■ **Data section**:
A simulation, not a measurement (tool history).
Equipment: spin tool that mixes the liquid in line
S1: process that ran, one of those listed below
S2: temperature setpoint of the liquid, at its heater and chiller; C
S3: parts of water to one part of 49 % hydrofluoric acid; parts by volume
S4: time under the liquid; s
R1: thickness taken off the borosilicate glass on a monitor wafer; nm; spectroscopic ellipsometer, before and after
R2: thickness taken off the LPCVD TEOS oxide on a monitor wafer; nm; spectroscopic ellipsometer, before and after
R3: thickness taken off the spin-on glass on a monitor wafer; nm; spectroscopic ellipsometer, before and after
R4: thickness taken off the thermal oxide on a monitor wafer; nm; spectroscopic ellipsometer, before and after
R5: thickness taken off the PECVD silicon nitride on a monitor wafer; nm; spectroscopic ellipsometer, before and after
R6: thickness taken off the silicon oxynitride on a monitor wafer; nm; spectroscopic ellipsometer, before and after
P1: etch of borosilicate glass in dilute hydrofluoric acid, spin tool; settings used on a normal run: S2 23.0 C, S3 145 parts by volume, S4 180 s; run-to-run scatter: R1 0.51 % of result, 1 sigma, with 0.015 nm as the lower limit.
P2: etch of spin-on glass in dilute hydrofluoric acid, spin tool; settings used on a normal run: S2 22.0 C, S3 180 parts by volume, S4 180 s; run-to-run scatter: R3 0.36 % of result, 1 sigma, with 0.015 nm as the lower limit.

■ **Work request**:
Reproduce exactly the first line of the listing and every line after it, through the one containing "R1: thickness taken". Nothing else belongs in the output.

■ **Exercise answer**:
A simulation, not a measurement (tool history).
Equipment: spin tool that mixes the liquid in line
S1: process that ran, one of those listed below
S2: temperature setpoint of the liquid, at its heater and chiller; C
S3: parts of water to one part of 49 % hydrofluoric acid; parts by volume
S4: time under the liquid; s
R1: thickness taken off the borosilicate glass on a monitor wafer; nm; spectroscopic ellipsometer, before and after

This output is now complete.